◆ Work item ◆
Please give back, word for word, each line from the start of the entries through the one in which "[step NHARC_A_BONDPAD_CD_MEAS_09]" is found.

---------- Data
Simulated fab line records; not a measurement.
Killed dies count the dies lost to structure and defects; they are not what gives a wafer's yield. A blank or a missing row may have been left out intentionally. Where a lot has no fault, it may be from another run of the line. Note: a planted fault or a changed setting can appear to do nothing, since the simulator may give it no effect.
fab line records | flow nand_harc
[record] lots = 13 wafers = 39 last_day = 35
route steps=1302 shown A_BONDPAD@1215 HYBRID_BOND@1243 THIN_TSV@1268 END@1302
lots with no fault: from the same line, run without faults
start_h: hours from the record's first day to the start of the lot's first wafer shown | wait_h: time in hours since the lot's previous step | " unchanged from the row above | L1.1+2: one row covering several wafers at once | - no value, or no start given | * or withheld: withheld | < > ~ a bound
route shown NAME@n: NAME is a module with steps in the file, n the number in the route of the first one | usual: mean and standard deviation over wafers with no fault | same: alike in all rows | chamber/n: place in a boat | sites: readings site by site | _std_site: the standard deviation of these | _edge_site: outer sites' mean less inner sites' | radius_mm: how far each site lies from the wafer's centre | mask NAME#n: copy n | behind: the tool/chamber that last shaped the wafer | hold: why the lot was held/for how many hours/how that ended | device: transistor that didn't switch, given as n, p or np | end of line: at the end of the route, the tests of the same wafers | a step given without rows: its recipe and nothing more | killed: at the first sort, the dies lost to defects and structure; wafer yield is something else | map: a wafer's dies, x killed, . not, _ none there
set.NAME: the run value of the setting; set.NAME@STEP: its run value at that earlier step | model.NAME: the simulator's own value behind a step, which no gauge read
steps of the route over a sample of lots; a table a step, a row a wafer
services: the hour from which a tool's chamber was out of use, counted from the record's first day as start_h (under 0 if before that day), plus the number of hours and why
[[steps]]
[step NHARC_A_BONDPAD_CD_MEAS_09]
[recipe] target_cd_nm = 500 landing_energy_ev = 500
--------------------

◆ Result ◆
Simulated fab line records; not a measurement.
Killed dies count the dies lost to structure and defects; they are not what gives a wafer's yield. A blank or a missing row may have been left out intentionally. Where a lot has no fault, it may be from another run of the line. Note: a planted fault or a changed setting can appear to do nothing, since the simulator may give it no effect.
fab line records | flow nand_harc
[record] lots = 13 wafers = 39 last_day = 35
route steps=1302 shown A_BONDPAD@1215 HYBRID_BOND@1243 THIN_TSV@1268 END@1302
lots with no fault: from the same line, run without faults
start_h: hours from the record's first day to the start of the lot's first wafer shown | wait_h: time in hours since the lot's previous step | " unchanged from the row above | L1.1+2: one row covering several wafers at once | - no value, or no start given | * or withheld: withheld | < > ~ a bound
route shown NAME@n: NAME is a module with steps in the file, n the number in the route of the first one | usual: mean and standard deviation over wafers with no fault | same: alike in all rows | chamber/n: place in a boat | sites: readings site by site | _std_site: the standard deviation of these | _edge_site: outer sites' mean less inner sites' | radius_mm: how far each site lies from the wafer's centre | mask NAME#n: copy n | behind: the tool/chamber that last shaped the wafer | hold: why the lot was held/for how many hours/how that ended | device: transistor that didn't switch, given as n, p or np | end of line: at the end of the route, the tests of the same wafers | a step given without rows: its recipe and nothing more | killed: at the first sort, the dies lost to defects and structure; wafer yield is something else | map: a wafer's dies, x killed, . not, _ none there
set.NAME: the run value of the setting; set.NAME@STEP: its run value at that earlier step | model.NAME: the simulator's own value behind a step, which no gauge read
steps of the route over a sample of lots; a table a step, a row a wafer
services: the hour from which a tool's chamber was out of use, counted from the record's first day as start_h (under 0 if before that day), plus the number of hours and why
[[steps]]
[step NHARC_A_BONDPAD_CD_MEAS_09]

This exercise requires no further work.